From the first line to the last, print the data exactly as it appears.

────────
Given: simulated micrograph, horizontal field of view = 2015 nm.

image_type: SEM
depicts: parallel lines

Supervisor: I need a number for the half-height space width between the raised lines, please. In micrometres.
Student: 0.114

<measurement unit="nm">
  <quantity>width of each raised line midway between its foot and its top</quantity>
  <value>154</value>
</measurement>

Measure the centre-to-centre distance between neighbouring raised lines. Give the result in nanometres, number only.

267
────────

- _Exercise output_:
Given: simulated micrograph, horizontal field of view = 2015 nm.

image_type: SEM
depicts: parallel lines

Supervisor: I need a number for the half-height space width between the raised lines, please. In micrometres.
Student: 0.114

<measurement unit="nm">
  <quantity>width of each raised line midway between its foot and its top</quantity>
  <value>154</value>
</measurement>

Measure the centre-to-centre distance between neighbouring raised lines. Give the result in nanometres, number only.

267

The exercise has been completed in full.